> WORK INSTRUCTION
Send back the whole listing untouched.

▬▬▬▬▬▬▬▬▬▬

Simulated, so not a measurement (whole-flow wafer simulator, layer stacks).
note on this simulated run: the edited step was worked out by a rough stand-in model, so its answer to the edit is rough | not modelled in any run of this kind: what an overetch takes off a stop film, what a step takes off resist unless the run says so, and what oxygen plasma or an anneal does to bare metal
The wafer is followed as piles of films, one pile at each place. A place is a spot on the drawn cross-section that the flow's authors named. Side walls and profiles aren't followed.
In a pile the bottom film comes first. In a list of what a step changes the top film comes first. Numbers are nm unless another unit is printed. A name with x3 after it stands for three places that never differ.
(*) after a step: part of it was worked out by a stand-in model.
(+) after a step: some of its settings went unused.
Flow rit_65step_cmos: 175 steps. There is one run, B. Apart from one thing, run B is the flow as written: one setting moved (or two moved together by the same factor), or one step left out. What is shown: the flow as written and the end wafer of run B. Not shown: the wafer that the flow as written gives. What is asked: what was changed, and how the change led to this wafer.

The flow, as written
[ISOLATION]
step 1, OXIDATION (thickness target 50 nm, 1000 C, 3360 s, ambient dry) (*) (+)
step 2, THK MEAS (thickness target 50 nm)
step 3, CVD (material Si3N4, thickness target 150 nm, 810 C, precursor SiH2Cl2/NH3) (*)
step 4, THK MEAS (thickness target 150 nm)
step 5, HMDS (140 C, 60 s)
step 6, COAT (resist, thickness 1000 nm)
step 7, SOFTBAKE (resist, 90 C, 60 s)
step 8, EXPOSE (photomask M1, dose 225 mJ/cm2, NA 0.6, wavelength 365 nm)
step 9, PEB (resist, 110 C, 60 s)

▬▬▬▬▬▬▬▬▬▬

> TASK RESULT
Simulated, so not a measurement (whole-flow wafer simulator, layer stacks).
note on this simulated run: the edited step was worked out by a rough stand-in model, so its answer to the edit is rough | not modelled in any run of this kind: what an overetch takes off a stop film, what a step takes off resist unless the run says so, and what oxygen plasma or an anneal does to bare metal
The wafer is followed as piles of films, one pile at each place. A place is a spot on the drawn cross-section that the flow's authors named. Side walls and profiles aren't followed.
In a pile the bottom film comes first. In a list of what a step changes the top film comes first. Numbers are nm unless another unit is printed. A name with x3 after it stands for three places that never differ.
(*) after a step: part of it was worked out by a stand-in model.
(+) after a step: some of its settings went unused.
Flow rit_65step_cmos: 175 steps. There is one run, B. Apart from one thing, run B is the flow as written: one setting moved (or two moved together by the same factor), or one step left out. What is shown: the flow as written and the end wafer of run B. Not shown: the wafer that the flow as written gives. What is asked: what was changed, and how the change led to this wafer.

The flow, as written
[ISOLATION]
step 1, OXIDATION (thickness target 50 nm, 1000 C, 3360 s, ambient dry) (*) (+)
step 2, THK MEAS (thickness target 50 nm)
step 3, CVD (material Si3N4, thickness target 150 nm, 810 C, precursor SiH2Cl2/NH3) (*)
step 4, THK MEAS (thickness target 150 nm)
step 5, HMDS (140 C, 60 s)
step 6, COAT (resist, thickness 1000 nm)
step 7, SOFTBAKE (resist, 90 C, 60 s)
step 8, EXPOSE (photomask M1, dose 225 mJ/cm2, NA 0.6, wavelength 365 nm)
step 9, PEB (resist, 110 C, 60 s)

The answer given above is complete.